PROVIDED INFORMATION =
..............................
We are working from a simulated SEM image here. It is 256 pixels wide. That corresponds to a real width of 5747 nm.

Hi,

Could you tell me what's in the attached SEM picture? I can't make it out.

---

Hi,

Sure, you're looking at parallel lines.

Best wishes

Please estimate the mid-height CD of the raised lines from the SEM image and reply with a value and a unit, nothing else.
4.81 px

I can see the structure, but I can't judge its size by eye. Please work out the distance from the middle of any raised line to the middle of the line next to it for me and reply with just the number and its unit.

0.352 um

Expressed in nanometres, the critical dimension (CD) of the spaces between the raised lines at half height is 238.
..............................

TASK ITEM =
Each entry above must be repeated word for word.

ANSWER SECTION =
We are working from a simulated SEM image here. It is 256 pixels wide. That corresponds to a real width of 5747 nm.

Hi,

Could you tell me what's in the attached SEM picture? I can't make it out.

---

Hi,

Sure, you're looking at parallel lines.

Best wishes

Please estimate the mid-height CD of the raised lines from the SEM image and reply with a value and a unit, nothing else.
4.81 px

I can see the structure, but I can't judge its size by eye. Please work out the distance from the middle of any raised line to the middle of the line next to it for me and reply with just the number and its unit.

0.352 um

Expressed in nanometres, the critical dimension (CD) of the spaces between the raised lines at half height is 238.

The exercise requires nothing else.